* _Assigned task_:
Here is a listing. Repeat it exactly and in its entirety.

START Data excerpts
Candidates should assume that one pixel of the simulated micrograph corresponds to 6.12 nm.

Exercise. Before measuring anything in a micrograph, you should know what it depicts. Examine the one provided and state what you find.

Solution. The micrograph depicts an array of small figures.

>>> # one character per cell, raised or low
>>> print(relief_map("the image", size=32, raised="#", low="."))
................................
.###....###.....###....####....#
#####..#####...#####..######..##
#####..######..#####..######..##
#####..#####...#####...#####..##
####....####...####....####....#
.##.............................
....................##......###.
END Data excerpts

* _Task answer_:
Candidates should assume that one pixel of the simulated micrograph corresponds to 6.12 nm.

Exercise. Before measuring anything in a micrograph, you should know what it depicts. Examine the one provided and state what you find.

Solution. The micrograph depicts an array of small figures.

>>> # one character per cell, raised or low
>>> print(relief_map("the image", size=32, raised="#", low="."))
................................
.###....###.....###....####....#
#####..#####...#####..######..##
#####..######..#####..######..##
#####..#####...#####...#####..##
####....####...####....####....#
.##.............................
....................##......###.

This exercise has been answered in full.